Assignment
The records below are to be duplicated character for character.

Extracted material
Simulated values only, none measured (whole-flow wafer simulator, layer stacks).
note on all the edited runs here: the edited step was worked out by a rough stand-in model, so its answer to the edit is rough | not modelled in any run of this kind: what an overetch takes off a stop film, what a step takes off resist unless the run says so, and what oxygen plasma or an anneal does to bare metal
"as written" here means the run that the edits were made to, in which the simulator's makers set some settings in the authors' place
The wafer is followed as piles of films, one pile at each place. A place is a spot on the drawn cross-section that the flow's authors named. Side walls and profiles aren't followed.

Result
Simulated values only, none measured (whole-flow wafer simulator, layer stacks).
note on all the edited runs here: the edited step was worked out by a rough stand-in model, so its answer to the edit is rough | not modelled in any run of this kind: what an overetch takes off a stop film, what a step takes off resist unless the run says so, and what oxygen plasma or an anneal does to bare metal
"as written" here means the run that the edits were made to, in which the simulator's makers set some settings in the authors' place
The wafer is followed as piles of films, one pile at each place. A place is a spot on the drawn cross-section that the flow's authors named. Side walls and profiles aren't followed.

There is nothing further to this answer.